* Entries provided
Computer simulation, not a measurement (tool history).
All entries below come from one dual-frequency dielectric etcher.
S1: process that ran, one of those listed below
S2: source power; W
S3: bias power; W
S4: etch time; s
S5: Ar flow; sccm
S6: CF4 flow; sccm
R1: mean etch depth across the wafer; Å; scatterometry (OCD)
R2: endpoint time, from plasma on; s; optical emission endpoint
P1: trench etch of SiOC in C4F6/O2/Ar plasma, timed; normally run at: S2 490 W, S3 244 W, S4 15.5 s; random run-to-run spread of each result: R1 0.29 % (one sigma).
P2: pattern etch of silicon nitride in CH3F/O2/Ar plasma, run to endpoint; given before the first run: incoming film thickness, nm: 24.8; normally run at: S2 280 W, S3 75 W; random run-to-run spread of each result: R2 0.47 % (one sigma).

* Action item
Exactly reproduce every record.

* Expected answer
Computer simulation, not a measurement (tool history).
All entries below come from one dual-frequency dielectric etcher.
S1: process that ran, one of those listed below
S2: source power; W
S3: bias power; W
S4: etch time; s
S5: Ar flow; sccm
S6: CF4 flow; sccm
R1: mean etch depth across the wafer; Å; scatterometry (OCD)
R2: endpoint time, from plasma on; s; optical emission endpoint
P1: trench etch of SiOC in C4F6/O2/Ar plasma, timed; normally run at: S2 490 W, S3 244 W, S4 15.5 s; random run-to-run spread of each result: R1 0.29 % (one sigma).
P2: pattern etch of silicon nitride in CH3F/O2/Ar plasma, run to endpoint; given before the first run: incoming film thickness, nm: 24.8; normally run at: S2 280 W, S3 75 W; random run-to-run spread of each result: R2 0.47 % (one sigma).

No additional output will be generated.